Reproduce the section of the listing that begins at the line containing "METAL5_ALCU_RS (ohm/sq): 0.02739" and finishes at the line containing "METAL5_ALCU_RS (ohm/sq): 0.02735". Include both end lines and nothing beyond them.

==================================================

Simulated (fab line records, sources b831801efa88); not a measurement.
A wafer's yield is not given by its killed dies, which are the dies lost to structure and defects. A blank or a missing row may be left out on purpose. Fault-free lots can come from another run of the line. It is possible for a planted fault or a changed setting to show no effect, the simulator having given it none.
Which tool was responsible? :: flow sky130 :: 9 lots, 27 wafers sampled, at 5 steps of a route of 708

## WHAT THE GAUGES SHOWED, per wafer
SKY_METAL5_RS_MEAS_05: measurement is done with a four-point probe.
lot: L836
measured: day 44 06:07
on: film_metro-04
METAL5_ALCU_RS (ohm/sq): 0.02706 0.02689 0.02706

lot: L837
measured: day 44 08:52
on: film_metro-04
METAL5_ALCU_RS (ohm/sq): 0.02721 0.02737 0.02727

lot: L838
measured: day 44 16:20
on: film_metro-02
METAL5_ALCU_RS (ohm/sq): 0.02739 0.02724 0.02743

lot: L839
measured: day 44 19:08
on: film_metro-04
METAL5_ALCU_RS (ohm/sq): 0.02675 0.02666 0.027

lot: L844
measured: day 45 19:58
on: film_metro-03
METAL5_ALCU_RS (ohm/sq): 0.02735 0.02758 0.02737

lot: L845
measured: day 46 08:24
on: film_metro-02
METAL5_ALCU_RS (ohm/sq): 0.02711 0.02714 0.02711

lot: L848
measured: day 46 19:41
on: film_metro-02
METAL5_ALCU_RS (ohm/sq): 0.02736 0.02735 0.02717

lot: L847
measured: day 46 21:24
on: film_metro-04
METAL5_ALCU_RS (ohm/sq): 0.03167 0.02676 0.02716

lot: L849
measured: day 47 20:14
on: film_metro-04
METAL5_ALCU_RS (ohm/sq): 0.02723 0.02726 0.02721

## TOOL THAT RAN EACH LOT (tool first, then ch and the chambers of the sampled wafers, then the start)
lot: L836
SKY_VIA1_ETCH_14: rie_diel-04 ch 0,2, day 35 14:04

==================================================

> Problem solution
METAL5_ALCU_RS (ohm/sq): 0.02739 0.02724 0.02743

lot: L839
measured: day 44 19:08
on: film_metro-04
METAL5_ALCU_RS (ohm/sq): 0.02675 0.02666 0.027

lot: L844
measured: day 45 19:58
on: film_metro-03
METAL5_ALCU_RS (ohm/sq): 0.02735 0.02758 0.02737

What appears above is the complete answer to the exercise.